ACTION ITEM -> All of the data below should be copied exactly as it stands.

DATA EXTRACT ->
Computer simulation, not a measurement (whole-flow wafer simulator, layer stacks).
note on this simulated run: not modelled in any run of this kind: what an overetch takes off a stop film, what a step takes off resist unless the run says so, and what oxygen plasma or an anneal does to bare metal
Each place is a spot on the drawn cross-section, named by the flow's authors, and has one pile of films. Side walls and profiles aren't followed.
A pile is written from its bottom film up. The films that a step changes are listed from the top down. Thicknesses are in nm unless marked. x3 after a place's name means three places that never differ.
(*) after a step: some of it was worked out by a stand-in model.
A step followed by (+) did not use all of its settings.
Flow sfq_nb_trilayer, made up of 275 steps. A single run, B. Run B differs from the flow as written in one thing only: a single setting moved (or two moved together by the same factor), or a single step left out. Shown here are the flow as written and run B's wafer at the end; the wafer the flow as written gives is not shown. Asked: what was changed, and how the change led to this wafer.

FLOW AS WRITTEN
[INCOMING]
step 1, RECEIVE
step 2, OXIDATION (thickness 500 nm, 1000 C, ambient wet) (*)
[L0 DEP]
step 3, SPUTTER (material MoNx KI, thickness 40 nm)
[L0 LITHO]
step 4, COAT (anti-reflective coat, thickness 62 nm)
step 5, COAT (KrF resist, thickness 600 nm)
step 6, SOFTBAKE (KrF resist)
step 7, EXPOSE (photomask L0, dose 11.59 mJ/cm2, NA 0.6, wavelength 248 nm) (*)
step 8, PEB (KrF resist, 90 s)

TASK RESPONSE ->
Computer simulation, not a measurement (whole-flow wafer simulator, layer stacks).
note on this simulated run: not modelled in any run of this kind: what an overetch takes off a stop film, what a step takes off resist unless the run says so, and what oxygen plasma or an anneal does to bare metal
Each place is a spot on the drawn cross-section, named by the flow's authors, and has one pile of films. Side walls and profiles aren't followed.
A pile is written from its bottom film up. The films that a step changes are listed from the top down. Thicknesses are in nm unless marked. x3 after a place's name means three places that never differ.
(*) after a step: some of it was worked out by a stand-in model.
A step followed by (+) did not use all of its settings.
Flow sfq_nb_trilayer, made up of 275 steps. A single run, B. Run B differs from the flow as written in one thing only: a single setting moved (or two moved together by the same factor), or a single step left out. Shown here are the flow as written and run B's wafer at the end; the wafer the flow as written gives is not shown. Asked: what was changed, and how the change led to this wafer.

FLOW AS WRITTEN
[INCOMING]
step 1, RECEIVE
step 2, OXIDATION (thickness 500 nm, 1000 C, ambient wet) (*)
[L0 DEP]
step 3, SPUTTER (material MoNx KI, thickness 40 nm)
[L0 LITHO]
step 4, COAT (anti-reflective coat, thickness 62 nm)
step 5, COAT (KrF resist, thickness 600 nm)
step 6, SOFTBAKE (KrF resist)
step 7, EXPOSE (photomask L0, dose 11.59 mJ/cm2, NA 0.6, wavelength 248 nm) (*)
step 8, PEB (KrF resist, 90 s)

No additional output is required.